* REQUIREMENT: Here is the task for the records below: repeat exactly the lines from the one with "Height 0 is" to the one with "the cross-section changed.", both included, and nothing else.

* EXTRACTED MATERIAL:
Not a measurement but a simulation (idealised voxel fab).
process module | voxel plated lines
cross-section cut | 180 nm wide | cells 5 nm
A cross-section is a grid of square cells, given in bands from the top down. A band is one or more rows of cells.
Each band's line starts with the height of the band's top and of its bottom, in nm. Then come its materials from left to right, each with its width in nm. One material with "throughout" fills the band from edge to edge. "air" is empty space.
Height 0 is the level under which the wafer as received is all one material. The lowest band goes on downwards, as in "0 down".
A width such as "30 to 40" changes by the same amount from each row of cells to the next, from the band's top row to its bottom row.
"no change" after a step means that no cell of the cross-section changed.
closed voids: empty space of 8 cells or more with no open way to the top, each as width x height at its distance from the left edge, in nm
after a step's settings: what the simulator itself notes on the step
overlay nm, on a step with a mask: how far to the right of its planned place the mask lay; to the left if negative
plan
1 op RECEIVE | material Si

* WRITTEN ANSWER:
Height 0 is the level under which the wafer as received is all one material. The lowest band goes on downwards, as in "0 down".
A width such as "30 to 40" changes by the same amount from each row of cells to the next, from the band's top row to its bottom row.
"no change" after a step means that no cell of the cross-section changed.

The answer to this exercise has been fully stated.